^^^^^^^^^^^^^^^^
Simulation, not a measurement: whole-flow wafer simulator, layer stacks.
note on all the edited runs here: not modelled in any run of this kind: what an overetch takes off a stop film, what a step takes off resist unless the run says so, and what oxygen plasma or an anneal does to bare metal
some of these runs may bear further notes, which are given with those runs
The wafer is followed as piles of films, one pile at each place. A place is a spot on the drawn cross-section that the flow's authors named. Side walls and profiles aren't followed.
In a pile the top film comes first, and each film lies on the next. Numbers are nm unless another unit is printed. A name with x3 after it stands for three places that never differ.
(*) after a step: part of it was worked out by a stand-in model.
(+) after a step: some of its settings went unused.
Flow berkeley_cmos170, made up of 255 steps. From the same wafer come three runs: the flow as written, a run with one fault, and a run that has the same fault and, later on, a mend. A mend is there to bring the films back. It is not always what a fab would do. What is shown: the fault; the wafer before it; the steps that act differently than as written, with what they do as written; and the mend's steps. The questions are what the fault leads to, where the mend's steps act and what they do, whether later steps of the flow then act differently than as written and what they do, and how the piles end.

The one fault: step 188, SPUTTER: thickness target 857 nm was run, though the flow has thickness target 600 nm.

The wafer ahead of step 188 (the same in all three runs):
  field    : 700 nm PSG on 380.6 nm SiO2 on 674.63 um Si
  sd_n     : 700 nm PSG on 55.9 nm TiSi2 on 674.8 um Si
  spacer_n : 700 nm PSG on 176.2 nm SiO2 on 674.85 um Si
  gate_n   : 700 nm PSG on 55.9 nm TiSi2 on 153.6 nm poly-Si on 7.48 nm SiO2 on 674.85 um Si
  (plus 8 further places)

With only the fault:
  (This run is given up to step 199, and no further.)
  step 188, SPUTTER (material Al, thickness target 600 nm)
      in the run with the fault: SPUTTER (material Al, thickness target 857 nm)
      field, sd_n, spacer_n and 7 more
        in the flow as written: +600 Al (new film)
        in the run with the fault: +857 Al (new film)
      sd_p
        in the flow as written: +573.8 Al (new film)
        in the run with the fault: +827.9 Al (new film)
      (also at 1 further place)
^^^^^^^^^^^^^^^^

ACTIVITY: Everything from the first line of the records above through the line containing "step 188, SPUTTER (material" should be restated word for word; leave out all other lines.

WRITTEN SOLUTION:
Simulation, not a measurement: whole-flow wafer simulator, layer stacks.
note on all the edited runs here: not modelled in any run of this kind: what an overetch takes off a stop film, what a step takes off resist unless the run says so, and what oxygen plasma or an anneal does to bare metal
some of these runs may bear further notes, which are given with those runs
The wafer is followed as piles of films, one pile at each place. A place is a spot on the drawn cross-section that the flow's authors named. Side walls and profiles aren't followed.
In a pile the top film comes first, and each film lies on the next. Numbers are nm unless another unit is printed. A name with x3 after it stands for three places that never differ.
(*) after a step: part of it was worked out by a stand-in model.
(+) after a step: some of its settings went unused.
Flow berkeley_cmos170, made up of 255 steps. From the same wafer come three runs: the flow as written, a run with one fault, and a run that has the same fault and, later on, a mend. A mend is there to bring the films back. It is not always what a fab would do. What is shown: the fault; the wafer before it; the steps that act differently than as written, with what they do as written; and the mend's steps. The questions are what the fault leads to, where the mend's steps act and what they do, whether later steps of the flow then act differently than as written and what they do, and how the piles end.

The one fault: step 188, SPUTTER: thickness target 857 nm was run, though the flow has thickness target 600 nm.

The wafer ahead of step 188 (the same in all three runs):
  field    : 700 nm PSG on 380.6 nm SiO2 on 674.63 um Si
  sd_n     : 700 nm PSG on 55.9 nm TiSi2 on 674.8 um Si
  spacer_n : 700 nm PSG on 176.2 nm SiO2 on 674.85 um Si
  gate_n   : 700 nm PSG on 55.9 nm TiSi2 on 153.6 nm poly-Si on 7.48 nm SiO2 on 674.85 um Si
  (plus 8 further places)

With only the fault:
  (This run is given up to step 199, and no further.)
  step 188, SPUTTER (material Al, thickness target 600 nm)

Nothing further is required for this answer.